════════

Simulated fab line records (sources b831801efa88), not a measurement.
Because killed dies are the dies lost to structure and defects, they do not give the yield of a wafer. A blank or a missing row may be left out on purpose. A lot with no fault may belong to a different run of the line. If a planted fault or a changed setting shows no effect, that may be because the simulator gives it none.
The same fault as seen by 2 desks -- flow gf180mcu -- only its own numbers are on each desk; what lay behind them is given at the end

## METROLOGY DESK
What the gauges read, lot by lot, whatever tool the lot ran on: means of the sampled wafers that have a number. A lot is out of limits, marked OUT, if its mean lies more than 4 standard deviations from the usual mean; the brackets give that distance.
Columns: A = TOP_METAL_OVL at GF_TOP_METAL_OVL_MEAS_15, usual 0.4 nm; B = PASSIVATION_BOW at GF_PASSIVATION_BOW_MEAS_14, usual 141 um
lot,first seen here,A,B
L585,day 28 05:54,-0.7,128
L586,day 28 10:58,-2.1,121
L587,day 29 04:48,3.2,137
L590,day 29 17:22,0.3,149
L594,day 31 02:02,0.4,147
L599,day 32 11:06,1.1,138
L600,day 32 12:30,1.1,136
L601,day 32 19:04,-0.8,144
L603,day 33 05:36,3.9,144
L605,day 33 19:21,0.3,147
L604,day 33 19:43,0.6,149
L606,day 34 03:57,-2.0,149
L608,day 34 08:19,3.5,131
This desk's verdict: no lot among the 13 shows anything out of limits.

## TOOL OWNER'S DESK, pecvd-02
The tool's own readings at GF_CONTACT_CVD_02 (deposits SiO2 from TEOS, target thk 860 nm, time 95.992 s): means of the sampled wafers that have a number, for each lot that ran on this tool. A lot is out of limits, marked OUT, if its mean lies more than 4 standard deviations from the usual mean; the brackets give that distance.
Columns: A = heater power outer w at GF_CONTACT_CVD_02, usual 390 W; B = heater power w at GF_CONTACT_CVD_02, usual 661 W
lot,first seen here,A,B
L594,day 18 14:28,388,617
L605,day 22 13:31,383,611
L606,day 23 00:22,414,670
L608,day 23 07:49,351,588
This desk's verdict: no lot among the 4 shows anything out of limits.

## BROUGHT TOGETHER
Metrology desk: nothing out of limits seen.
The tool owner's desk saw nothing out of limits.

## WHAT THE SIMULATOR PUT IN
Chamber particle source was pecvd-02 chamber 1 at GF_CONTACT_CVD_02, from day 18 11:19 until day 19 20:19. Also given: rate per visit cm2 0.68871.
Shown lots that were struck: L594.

════════

Starting at the first line of the records, print each line exactly, stopping after the line that contains "What the gauges".

#### Task answer
Simulated fab line records (sources b831801efa88), not a measurement.
Because killed dies are the dies lost to structure and defects, they do not give the yield of a wafer. A blank or a missing row may be left out on purpose. A lot with no fault may belong to a different run of the line. If a planted fault or a changed setting shows no effect, that may be because the simulator gives it none.
The same fault as seen by 2 desks -- flow gf180mcu -- only its own numbers are on each desk; what lay behind them is given at the end

## METROLOGY DESK
What the gauges read, lot by lot, whatever tool the lot ran on: means of the sampled wafers that have a number. A lot is out of limits, marked OUT, if its mean lies more than 4 standard deviations from the usual mean; the brackets give that distance.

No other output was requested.